▼▼▼

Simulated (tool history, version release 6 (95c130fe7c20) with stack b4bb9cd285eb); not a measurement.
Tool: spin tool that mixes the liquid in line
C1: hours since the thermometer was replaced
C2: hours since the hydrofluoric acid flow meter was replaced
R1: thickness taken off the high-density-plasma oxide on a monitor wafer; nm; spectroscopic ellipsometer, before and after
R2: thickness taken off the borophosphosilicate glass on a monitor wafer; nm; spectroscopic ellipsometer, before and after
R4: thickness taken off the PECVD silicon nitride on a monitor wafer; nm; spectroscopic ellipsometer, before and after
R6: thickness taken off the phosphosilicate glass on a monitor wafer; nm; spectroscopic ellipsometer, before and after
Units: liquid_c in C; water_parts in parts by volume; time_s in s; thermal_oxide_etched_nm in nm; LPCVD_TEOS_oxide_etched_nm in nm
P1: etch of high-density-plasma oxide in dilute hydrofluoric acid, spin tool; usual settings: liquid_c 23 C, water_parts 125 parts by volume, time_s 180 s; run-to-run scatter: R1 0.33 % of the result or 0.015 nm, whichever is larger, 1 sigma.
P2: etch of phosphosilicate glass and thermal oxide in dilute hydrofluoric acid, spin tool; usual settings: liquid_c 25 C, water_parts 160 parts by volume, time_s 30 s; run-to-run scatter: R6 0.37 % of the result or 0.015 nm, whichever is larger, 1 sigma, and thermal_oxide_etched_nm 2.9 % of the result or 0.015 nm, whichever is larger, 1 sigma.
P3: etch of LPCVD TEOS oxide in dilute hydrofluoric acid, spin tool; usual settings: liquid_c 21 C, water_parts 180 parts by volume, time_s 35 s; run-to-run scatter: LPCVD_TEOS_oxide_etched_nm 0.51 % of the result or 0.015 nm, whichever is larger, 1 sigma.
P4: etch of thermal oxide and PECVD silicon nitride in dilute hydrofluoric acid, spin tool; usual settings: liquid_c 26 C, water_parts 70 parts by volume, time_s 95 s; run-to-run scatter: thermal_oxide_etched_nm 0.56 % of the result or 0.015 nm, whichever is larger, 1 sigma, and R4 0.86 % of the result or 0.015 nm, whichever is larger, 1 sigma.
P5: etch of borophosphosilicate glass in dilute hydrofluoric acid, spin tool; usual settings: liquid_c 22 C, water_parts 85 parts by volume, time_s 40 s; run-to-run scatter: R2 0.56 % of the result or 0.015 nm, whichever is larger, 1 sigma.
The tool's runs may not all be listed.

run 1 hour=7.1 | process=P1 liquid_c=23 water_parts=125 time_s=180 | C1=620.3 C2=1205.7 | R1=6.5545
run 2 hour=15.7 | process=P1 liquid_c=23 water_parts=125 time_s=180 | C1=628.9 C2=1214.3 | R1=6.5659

▲▲▲

- Work instruction -
Each line above from the one with "P5: etch of" up to and including the one with "run 1 hour=7.1" must be set down exactly, and no line outside that span may appear.

- Your response -
P5: etch of borophosphosilicate glass in dilute hydrofluoric acid, spin tool; usual settings: liquid_c 22 C, water_parts 85 parts by volume, time_s 40 s; run-to-run scatter: R2 0.56 % of the result or 0.015 nm, whichever is larger, 1 sigma.
The tool's runs may not all be listed.

run 1 hour=7.1 | process=P1 liquid_c=23 water_parts=125 time_s=180 | C1=620.3 C2=1205.7 | R1=6.5545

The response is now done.